-- Opening Marker --

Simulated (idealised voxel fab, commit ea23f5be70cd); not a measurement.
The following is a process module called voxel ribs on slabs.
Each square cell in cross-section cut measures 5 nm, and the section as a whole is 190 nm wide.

-- Closing Marker --

## Task item
A word-for-word copy of the data is the expected answer.

## Result
Simulated (idealised voxel fab, commit ea23f5be70cd); not a measurement.
The following is a process module called voxel ribs on slabs.
Each square cell in cross-section cut measures 5 nm, and the section as a whole is 190 nm wide.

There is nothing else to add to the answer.